*** Material supplied Section Begins ***
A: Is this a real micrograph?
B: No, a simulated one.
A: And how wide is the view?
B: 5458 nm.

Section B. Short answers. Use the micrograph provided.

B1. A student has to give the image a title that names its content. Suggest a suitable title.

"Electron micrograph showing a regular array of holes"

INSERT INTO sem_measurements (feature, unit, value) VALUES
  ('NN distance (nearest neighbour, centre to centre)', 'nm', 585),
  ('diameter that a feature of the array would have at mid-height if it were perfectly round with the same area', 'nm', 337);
*** Material supplied Section Ends ***

> Exercise
Copy out the records once more. Match them exactly.

> Answer area
A: Is this a real micrograph?
B: No, a simulated one.
A: And how wide is the view?
B: 5458 nm.

Section B. Short answers. Use the micrograph provided.

B1. A student has to give the image a title that names its content. Suggest a suitable title.

"Electron micrograph showing a regular array of holes"

INSERT INTO sem_measurements (feature, unit, value) VALUES
  ('NN distance (nearest neighbour, centre to centre)', 'nm', 585),
  ('diameter that a feature of the array would have at mid-height if it were perfectly round with the same area', 'nm', 337);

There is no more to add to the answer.